☆ ☆ ☆ ☆ ☆ ☆ ☆
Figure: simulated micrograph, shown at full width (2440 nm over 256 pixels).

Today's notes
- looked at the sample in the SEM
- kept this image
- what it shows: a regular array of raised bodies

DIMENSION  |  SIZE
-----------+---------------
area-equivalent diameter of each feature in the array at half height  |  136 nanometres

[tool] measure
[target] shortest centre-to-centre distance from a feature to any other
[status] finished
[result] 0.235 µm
☆ ☆ ☆ ☆ ☆ ☆ ☆

Your output should match the records above word for word.

Problem solution:
Figure: simulated micrograph, shown at full width (2440 nm over 256 pixels).

Today's notes
- looked at the sample in the SEM
- kept this image
- what it shows: a regular array of raised bodies

DIMENSION  |  SIZE
-----------+---------------
area-equivalent diameter of each feature in the array at half height  |  136 nanometres

[tool] measure
[target] shortest centre-to-centre distance from a feature to any other
[status] finished
[result] 0.235 µm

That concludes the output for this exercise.